→ **ASSIGNMENT**
Only the lines from the one containing "The scanning electron" through the one containing "Measured off the" should be printed, exactly as they appear below, with both ends included.

-- Opening Marker --
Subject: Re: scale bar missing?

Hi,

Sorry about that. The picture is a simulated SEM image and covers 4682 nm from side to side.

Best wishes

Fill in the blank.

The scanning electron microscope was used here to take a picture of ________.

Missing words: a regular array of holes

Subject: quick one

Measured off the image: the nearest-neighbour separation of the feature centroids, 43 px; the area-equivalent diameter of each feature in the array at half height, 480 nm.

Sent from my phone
-- Closing Marker --

→ **ANSWER SECTION**
The scanning electron microscope was used here to take a picture of ________.

Missing words: a regular array of holes

Subject: quick one

Measured off the image: the nearest-neighbour separation of the feature centroids, 43 px; the area-equivalent diameter of each feature in the array at half height, 480 nm.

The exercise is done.